BRIEF:
Everything from the first line of the material below through the line containing "A cross-section is" must be retyped exactly, and nothing past it.

(DATA SHOWN Opens)
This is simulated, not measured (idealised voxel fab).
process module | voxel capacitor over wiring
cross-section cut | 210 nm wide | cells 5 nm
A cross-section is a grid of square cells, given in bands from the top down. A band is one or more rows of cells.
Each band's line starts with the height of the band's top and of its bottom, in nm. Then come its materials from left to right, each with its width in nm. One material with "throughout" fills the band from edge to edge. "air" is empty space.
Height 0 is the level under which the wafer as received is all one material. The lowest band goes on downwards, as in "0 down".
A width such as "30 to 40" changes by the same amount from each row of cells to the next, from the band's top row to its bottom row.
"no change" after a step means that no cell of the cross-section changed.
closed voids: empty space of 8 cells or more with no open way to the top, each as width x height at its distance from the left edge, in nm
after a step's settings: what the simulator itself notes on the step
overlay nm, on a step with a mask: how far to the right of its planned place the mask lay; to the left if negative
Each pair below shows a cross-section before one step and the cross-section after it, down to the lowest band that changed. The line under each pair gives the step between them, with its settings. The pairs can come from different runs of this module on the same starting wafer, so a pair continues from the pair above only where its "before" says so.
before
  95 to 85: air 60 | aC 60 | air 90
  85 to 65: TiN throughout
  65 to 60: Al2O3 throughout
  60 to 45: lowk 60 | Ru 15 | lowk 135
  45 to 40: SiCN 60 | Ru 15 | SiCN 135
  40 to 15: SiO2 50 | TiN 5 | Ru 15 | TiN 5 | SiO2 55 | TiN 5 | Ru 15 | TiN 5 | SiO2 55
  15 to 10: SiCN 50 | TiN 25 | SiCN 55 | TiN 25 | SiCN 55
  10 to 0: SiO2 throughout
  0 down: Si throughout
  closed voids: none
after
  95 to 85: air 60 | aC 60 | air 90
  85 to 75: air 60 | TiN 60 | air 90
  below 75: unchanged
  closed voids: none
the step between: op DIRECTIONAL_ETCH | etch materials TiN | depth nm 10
(DATA SHOWN Closes)

EXERCISE SOLUTION:
This is simulated, not measured (idealised voxel fab).
process module | voxel capacitor over wiring
cross-section cut | 210 nm wide | cells 5 nm
A cross-section is a grid of square cells, given in bands from the top down. A band is one or more rows of cells.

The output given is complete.